▸ Data provided
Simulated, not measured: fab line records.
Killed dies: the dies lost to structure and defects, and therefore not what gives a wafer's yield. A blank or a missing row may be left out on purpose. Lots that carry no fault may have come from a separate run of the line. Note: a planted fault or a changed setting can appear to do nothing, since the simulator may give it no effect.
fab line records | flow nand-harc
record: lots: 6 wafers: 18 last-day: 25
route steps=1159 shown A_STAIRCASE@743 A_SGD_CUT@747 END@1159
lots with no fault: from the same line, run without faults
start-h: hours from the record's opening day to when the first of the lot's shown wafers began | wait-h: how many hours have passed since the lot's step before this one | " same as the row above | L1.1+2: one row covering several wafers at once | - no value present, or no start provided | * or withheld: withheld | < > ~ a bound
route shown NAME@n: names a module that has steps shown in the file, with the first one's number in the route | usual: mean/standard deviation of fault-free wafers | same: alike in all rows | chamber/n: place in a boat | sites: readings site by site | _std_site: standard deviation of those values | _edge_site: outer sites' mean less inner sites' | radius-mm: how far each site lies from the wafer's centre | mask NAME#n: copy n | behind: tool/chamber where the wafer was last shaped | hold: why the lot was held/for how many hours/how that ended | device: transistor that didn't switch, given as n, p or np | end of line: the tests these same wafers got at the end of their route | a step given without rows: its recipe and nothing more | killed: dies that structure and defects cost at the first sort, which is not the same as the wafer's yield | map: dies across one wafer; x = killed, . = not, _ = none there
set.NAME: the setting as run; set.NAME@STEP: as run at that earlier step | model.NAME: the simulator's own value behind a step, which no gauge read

▸ Work request
Transcribe every record exactly, keeping each line as it is.

▸ Response
Simulated, not measured: fab line records.
Killed dies: the dies lost to structure and defects, and therefore not what gives a wafer's yield. A blank or a missing row may be left out on purpose. Lots that carry no fault may have come from a separate run of the line. Note: a planted fault or a changed setting can appear to do nothing, since the simulator may give it no effect.
fab line records | flow nand-harc
record: lots: 6 wafers: 18 last-day: 25
route steps=1159 shown A_STAIRCASE@743 A_SGD_CUT@747 END@1159
lots with no fault: from the same line, run without faults
start-h: hours from the record's opening day to when the first of the lot's shown wafers began | wait-h: how many hours have passed since the lot's step before this one | " same as the row above | L1.1+2: one row covering several wafers at once | - no value present, or no start provided | * or withheld: withheld | < > ~ a bound
route shown NAME@n: names a module that has steps shown in the file, with the first one's number in the route | usual: mean/standard deviation of fault-free wafers | same: alike in all rows | chamber/n: place in a boat | sites: readings site by site | _std_site: standard deviation of those values | _edge_site: outer sites' mean less inner sites' | radius-mm: how far each site lies from the wafer's centre | mask NAME#n: copy n | behind: tool/chamber where the wafer was last shaped | hold: why the lot was held/for how many hours/how that ended | device: transistor that didn't switch, given as n, p or np | end of line: the tests these same wafers got at the end of their route | a step given without rows: its recipe and nothing more | killed: dies that structure and defects cost at the first sort, which is not the same as the wafer's yield | map: dies across one wafer; x = killed, . = not, _ = none there
set.NAME: the setting as run; set.NAME@STEP: as run at that earlier step | model.NAME: the simulator's own value behind a step, which no gauge read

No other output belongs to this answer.